───
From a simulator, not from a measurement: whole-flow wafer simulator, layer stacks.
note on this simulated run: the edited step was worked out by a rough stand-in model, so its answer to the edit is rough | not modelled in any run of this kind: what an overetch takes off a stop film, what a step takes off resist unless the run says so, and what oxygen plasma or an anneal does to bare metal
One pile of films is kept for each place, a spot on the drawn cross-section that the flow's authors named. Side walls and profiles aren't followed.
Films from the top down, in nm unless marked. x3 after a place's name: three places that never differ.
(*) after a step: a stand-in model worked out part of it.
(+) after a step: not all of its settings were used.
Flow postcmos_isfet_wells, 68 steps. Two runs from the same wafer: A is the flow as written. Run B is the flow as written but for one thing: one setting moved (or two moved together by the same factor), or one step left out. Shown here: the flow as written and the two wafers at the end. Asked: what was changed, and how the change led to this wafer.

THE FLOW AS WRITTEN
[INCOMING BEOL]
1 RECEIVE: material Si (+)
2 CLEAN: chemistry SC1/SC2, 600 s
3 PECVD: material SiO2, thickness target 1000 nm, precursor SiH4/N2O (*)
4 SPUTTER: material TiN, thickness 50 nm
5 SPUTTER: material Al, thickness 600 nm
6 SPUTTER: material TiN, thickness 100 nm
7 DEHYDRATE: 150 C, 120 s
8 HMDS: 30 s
───

# Brief
Go through the material and set every line down again exactly.

# Exercise answer
From a simulator, not from a measurement: whole-flow wafer simulator, layer stacks.
note on this simulated run: the edited step was worked out by a rough stand-in model, so its answer to the edit is rough | not modelled in any run of this kind: what an overetch takes off a stop film, what a step takes off resist unless the run says so, and what oxygen plasma or an anneal does to bare metal
One pile of films is kept for each place, a spot on the drawn cross-section that the flow's authors named. Side walls and profiles aren't followed.
Films from the top down, in nm unless marked. x3 after a place's name: three places that never differ.
(*) after a step: a stand-in model worked out part of it.
(+) after a step: not all of its settings were used.
Flow postcmos_isfet_wells, 68 steps. Two runs from the same wafer: A is the flow as written. Run B is the flow as written but for one thing: one setting moved (or two moved together by the same factor), or one step left out. Shown here: the flow as written and the two wafers at the end. Asked: what was changed, and how the change led to this wafer.

THE FLOW AS WRITTEN
[INCOMING BEOL]
1 RECEIVE: material Si (+)
2 CLEAN: chemistry SC1/SC2, 600 s
3 PECVD: material SiO2, thickness target 1000 nm, precursor SiH4/N2O (*)
4 SPUTTER: material TiN, thickness 50 nm
5 SPUTTER: material Al, thickness 600 nm
6 SPUTTER: material TiN, thickness 100 nm
7 DEHYDRATE: 150 C, 120 s
8 HMDS: 30 s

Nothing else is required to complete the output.